* **Assignment**
Restate the whole listing word for word, missing no line.

━━━ Supplied information
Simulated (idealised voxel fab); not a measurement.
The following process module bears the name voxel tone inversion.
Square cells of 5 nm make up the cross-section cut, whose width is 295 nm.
━━━━━━

* **Task answer**
Simulated (idealised voxel fab); not a measurement.
The following process module bears the name voxel tone inversion.
Square cells of 5 nm make up the cross-section cut, whose width is 295 nm.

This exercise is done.